Return the full listing, character for character.

- _Information shown_
________________________
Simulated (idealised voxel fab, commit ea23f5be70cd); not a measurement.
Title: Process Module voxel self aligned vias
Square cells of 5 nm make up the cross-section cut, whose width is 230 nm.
________________________

- _Answer space_
Simulated (idealised voxel fab, commit ea23f5be70cd); not a measurement.
Title: Process Module voxel self aligned vias
Square cells of 5 nm make up the cross-section cut, whose width is 230 nm.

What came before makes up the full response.